The lines from the start of the listing through the line containing "(+) after a" should be printed exactly, and no other lines should be printed.

RECORDS SUPPLIED:
##########

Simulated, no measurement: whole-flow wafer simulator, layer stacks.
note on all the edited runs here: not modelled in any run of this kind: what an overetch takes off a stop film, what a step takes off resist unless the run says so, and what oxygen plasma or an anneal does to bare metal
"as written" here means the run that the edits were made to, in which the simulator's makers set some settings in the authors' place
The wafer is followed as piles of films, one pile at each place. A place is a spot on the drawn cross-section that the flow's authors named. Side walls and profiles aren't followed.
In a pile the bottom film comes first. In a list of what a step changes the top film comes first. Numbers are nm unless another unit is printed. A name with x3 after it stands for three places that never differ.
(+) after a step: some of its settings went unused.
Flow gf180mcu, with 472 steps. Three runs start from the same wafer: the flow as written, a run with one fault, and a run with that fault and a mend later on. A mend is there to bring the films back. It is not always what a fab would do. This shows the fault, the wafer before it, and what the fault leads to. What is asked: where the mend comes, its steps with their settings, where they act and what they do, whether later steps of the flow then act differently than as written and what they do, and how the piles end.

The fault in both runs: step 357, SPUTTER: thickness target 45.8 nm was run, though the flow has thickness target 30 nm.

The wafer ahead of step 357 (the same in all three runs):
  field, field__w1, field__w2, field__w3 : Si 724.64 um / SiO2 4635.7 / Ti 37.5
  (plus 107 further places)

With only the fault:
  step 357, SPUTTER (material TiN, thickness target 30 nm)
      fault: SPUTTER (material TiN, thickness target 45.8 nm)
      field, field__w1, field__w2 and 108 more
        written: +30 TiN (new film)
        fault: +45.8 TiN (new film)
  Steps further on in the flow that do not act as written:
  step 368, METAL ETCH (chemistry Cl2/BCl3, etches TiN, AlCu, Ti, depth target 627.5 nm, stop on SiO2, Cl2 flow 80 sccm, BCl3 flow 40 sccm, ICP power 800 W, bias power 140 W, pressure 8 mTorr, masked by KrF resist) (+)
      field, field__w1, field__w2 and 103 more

##########

WRITTEN SOLUTION:
Simulated, no measurement: whole-flow wafer simulator, layer stacks.
note on all the edited runs here: not modelled in any run of this kind: what an overetch takes off a stop film, what a step takes off resist unless the run says so, and what oxygen plasma or an anneal does to bare metal
"as written" here means the run that the edits were made to, in which the simulator's makers set some settings in the authors' place
The wafer is followed as piles of films, one pile at each place. A place is a spot on the drawn cross-section that the flow's authors named. Side walls and profiles aren't followed.
In a pile the bottom film comes first. In a list of what a step changes the top film comes first. Numbers are nm unless another unit is printed. A name with x3 after it stands for three places that never differ.
(+) after a step: some of its settings went unused.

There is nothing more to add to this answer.